WORK ORDER — Every line of the data must be copied exactly.

————————

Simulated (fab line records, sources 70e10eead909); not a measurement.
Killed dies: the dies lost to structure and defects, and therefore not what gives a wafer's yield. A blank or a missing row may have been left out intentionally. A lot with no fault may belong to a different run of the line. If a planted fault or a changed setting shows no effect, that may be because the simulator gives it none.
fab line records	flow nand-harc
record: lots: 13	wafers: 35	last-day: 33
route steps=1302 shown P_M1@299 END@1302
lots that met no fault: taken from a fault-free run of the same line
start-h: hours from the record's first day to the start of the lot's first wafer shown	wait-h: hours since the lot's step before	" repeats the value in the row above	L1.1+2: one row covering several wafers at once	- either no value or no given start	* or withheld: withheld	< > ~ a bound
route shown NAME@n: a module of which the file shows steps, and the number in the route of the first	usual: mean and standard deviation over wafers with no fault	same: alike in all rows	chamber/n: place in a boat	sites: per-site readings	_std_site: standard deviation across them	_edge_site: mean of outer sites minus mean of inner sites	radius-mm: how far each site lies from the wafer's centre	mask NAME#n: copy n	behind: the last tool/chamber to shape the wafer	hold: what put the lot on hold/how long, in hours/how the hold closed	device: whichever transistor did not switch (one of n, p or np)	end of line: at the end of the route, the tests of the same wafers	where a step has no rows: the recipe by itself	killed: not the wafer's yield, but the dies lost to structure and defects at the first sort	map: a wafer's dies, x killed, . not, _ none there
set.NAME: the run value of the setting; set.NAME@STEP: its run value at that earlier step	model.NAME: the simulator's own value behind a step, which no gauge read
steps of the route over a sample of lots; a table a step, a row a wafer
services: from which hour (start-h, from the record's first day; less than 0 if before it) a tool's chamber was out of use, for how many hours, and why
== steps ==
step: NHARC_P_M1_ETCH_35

————————

TASK RESPONSE —
Simulated (fab line records, sources 70e10eead909); not a measurement.
Killed dies: the dies lost to structure and defects, and therefore not what gives a wafer's yield. A blank or a missing row may have been left out intentionally. A lot with no fault may belong to a different run of the line. If a planted fault or a changed setting shows no effect, that may be because the simulator gives it none.
fab line records	flow nand-harc
record: lots: 13	wafers: 35	last-day: 33
route steps=1302 shown P_M1@299 END@1302
lots that met no fault: taken from a fault-free run of the same line
start-h: hours from the record's first day to the start of the lot's first wafer shown	wait-h: hours since the lot's step before	" repeats the value in the row above	L1.1+2: one row covering several wafers at once	- either no value or no given start	* or withheld: withheld	< > ~ a bound
route shown NAME@n: a module of which the file shows steps, and the number in the route of the first	usual: mean and standard deviation over wafers with no fault	same: alike in all rows	chamber/n: place in a boat	sites: per-site readings	_std_site: standard deviation across them	_edge_site: mean of outer sites minus mean of inner sites	radius-mm: how far each site lies from the wafer's centre	mask NAME#n: copy n	behind: the last tool/chamber to shape the wafer	hold: what put the lot on hold/how long, in hours/how the hold closed	device: whichever transistor did not switch (one of n, p or np)	end of line: at the end of the route, the tests of the same wafers	where a step has no rows: the recipe by itself	killed: not the wafer's yield, but the dies lost to structure and defects at the first sort	map: a wafer's dies, x killed, . not, _ none there
set.NAME: the run value of the setting; set.NAME@STEP: its run value at that earlier step	model.NAME: the simulator's own value behind a step, which no gauge read
steps of the route over a sample of lots; a table a step, a row a wafer
services: from which hour (start-h, from the record's first day; less than 0 if before it) a tool's chamber was out of use, for how many hours, and why
== steps ==
step: NHARC_P_M1_ETCH_35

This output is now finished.